> ACTION ITEM
Transcribe exactly each line of the entries, from the opening line to the line with "Ozone-water generator for", with both of those lines included.

* * * * * * *
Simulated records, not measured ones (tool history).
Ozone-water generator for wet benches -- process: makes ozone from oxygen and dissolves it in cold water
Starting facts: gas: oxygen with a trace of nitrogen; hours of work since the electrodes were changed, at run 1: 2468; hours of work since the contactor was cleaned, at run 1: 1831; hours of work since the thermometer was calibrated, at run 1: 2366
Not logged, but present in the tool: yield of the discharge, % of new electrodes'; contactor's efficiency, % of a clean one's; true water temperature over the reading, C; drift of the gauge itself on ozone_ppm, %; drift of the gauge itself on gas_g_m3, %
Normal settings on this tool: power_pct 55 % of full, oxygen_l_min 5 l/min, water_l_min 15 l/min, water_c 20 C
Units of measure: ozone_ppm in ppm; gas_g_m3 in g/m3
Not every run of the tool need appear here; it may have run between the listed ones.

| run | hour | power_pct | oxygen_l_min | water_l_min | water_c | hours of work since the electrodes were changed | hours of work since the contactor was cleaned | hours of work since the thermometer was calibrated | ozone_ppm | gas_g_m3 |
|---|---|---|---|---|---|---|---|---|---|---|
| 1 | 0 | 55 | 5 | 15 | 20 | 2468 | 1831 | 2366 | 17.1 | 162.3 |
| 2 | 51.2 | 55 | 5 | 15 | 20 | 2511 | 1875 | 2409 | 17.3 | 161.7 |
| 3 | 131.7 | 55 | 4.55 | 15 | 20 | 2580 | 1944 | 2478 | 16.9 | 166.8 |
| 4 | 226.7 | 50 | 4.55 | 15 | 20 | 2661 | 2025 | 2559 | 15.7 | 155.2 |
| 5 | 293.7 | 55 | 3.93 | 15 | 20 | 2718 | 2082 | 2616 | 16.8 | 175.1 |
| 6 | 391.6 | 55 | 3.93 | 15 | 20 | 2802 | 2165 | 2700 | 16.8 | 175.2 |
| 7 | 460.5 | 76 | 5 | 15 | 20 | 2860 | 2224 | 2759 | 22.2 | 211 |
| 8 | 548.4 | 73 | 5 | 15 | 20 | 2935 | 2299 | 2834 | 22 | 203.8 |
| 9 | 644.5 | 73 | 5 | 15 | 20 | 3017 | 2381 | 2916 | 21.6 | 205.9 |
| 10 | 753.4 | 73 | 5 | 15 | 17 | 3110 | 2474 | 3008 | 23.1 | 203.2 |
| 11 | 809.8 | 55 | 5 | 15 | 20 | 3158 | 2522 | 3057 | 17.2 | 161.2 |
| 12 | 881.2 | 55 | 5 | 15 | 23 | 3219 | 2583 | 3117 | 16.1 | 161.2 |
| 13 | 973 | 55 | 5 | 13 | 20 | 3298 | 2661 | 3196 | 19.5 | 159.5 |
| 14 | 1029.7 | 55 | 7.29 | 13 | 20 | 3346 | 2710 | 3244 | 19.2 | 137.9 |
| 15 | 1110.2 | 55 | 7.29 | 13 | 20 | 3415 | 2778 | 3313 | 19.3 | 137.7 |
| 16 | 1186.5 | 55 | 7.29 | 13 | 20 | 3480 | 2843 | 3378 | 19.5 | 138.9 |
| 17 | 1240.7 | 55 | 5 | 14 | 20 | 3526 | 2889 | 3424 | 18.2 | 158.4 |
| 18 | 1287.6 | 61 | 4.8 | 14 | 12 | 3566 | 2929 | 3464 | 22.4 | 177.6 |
* * * * * * *

> WRITTEN SOLUTION
Simulated records, not measured ones (tool history).
Ozone-water generator for wet benches -- process: makes ozone from oxygen and dissolves it in cold water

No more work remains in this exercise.